Exercise:
Go through the entries below from the first line and output each one exactly, up to and including the line with "P1: etch of".

Information supplied:
--
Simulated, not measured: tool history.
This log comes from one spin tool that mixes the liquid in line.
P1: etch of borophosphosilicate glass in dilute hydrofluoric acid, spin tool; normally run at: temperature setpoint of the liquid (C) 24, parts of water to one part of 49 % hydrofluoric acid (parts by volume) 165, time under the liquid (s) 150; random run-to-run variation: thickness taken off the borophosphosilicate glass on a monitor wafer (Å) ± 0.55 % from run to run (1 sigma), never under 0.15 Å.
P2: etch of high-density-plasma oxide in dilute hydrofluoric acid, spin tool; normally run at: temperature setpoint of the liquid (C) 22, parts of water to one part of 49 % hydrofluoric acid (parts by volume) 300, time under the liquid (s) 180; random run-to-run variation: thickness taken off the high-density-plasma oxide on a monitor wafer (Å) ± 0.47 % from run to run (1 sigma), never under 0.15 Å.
--

Response:
Simulated, not measured: tool history.
This log comes from one spin tool that mixes the liquid in line.
P1: etch of borophosphosilicate glass in dilute hydrofluoric acid, spin tool; normally run at: temperature setpoint of the liquid (C) 24, parts of water to one part of 49 % hydrofluoric acid (parts by volume) 165, time under the liquid (s) 150; random run-to-run variation: thickness taken off the borophosphosilicate glass on a monitor wafer (Å) ± 0.55 % from run to run (1 sigma), never under 0.15 Å.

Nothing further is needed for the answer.